• Work order: Lines after the one containing "Character for raised cells? U" are to be omitted; print exactly each line from the start of the records up to and including it.

+++ Data excerpts

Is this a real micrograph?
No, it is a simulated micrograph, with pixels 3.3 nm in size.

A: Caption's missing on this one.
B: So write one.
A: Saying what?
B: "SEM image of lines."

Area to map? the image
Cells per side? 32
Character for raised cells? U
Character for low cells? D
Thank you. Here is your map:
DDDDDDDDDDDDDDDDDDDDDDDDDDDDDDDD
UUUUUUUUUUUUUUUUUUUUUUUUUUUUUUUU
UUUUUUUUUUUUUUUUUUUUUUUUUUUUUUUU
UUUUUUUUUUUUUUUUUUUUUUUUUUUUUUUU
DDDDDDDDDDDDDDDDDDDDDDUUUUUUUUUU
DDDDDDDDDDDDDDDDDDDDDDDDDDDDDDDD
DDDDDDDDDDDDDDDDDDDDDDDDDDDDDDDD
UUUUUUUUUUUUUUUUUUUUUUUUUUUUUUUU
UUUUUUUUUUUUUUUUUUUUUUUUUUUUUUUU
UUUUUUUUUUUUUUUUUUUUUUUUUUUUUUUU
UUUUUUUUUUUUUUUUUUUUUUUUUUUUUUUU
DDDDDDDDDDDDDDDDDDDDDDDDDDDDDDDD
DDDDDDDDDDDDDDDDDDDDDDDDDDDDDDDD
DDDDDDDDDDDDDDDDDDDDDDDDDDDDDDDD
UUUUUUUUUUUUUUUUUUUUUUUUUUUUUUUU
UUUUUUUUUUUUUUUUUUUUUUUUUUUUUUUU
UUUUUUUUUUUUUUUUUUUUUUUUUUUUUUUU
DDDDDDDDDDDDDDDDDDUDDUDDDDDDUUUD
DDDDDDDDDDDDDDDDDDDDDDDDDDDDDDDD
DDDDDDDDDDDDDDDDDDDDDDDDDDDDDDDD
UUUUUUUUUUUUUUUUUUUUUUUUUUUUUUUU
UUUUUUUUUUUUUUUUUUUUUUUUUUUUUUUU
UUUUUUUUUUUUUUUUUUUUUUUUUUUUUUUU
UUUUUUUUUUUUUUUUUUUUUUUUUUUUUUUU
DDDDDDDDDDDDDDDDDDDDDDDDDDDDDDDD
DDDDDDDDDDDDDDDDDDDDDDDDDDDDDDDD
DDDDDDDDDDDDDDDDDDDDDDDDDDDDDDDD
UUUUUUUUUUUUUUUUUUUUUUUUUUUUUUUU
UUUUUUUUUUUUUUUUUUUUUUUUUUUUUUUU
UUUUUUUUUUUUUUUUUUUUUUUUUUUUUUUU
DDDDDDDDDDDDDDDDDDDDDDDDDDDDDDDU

++++++

• Written response:
Is this a real micrograph?
No, it is a simulated micrograph, with pixels 3.3 nm in size.

A: Caption's missing on this one.
B: So write one.
A: Saying what?
B: "SEM image of lines."

Area to map? the image
Cells per side? 32
Character for raised cells? U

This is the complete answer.